• [Given data]:
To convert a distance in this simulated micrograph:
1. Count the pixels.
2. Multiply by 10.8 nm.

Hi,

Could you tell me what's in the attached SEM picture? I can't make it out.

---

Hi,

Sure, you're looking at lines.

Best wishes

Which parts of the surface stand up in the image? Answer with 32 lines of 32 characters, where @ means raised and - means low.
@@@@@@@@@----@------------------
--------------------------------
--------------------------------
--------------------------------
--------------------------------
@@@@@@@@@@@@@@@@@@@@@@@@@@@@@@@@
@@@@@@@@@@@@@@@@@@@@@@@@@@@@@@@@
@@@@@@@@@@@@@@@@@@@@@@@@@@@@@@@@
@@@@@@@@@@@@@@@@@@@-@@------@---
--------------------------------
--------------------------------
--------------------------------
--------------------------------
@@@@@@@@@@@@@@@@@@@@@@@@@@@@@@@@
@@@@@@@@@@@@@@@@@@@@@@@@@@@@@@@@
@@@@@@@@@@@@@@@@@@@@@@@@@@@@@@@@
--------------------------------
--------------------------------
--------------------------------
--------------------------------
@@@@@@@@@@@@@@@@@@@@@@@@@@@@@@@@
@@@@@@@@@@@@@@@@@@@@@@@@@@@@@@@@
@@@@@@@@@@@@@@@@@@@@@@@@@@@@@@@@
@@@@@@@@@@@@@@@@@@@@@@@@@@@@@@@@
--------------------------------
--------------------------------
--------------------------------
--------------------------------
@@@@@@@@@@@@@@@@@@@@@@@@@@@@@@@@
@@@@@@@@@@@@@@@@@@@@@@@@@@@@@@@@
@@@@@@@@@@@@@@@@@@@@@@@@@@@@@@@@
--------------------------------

• [Work item]: Repeat each line of the data above, exactly as it appears, from the first through the line that contains "Best wishes".

• [Task response]:
To convert a distance in this simulated micrograph:
1. Count the pixels.
2. Multiply by 10.8 nm.

Hi,

Could you tell me what's in the attached SEM picture? I can't make it out.

---

Hi,

Sure, you're looking at lines.

Best wishes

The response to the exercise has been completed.